Record set:
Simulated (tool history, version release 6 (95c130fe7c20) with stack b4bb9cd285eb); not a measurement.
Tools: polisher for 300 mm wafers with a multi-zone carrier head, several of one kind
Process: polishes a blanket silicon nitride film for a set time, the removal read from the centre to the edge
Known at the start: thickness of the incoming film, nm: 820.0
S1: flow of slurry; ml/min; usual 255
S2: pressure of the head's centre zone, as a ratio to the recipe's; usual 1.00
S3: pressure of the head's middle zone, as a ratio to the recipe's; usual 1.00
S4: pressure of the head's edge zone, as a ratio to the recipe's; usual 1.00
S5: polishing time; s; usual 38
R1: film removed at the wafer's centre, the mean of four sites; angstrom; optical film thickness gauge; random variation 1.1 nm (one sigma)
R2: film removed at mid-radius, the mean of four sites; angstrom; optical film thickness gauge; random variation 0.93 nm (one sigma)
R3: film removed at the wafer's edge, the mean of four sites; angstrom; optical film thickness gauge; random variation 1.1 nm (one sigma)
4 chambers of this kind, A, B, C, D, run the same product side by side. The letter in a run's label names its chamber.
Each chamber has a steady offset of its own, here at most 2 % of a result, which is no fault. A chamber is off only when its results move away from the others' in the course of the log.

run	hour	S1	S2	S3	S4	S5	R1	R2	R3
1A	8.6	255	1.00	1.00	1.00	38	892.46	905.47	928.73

Action item: Everything starting at the line containing "Tools: polisher for" and ending at the line containing "Process: polishes a" in the records above should be repeated exactly, and only that.

Written response:
Tools: polisher for 300 mm wafers with a multi-zone carrier head, several of one kind
Process: polishes a blanket silicon nitride film for a set time, the removal read from the centre to the edge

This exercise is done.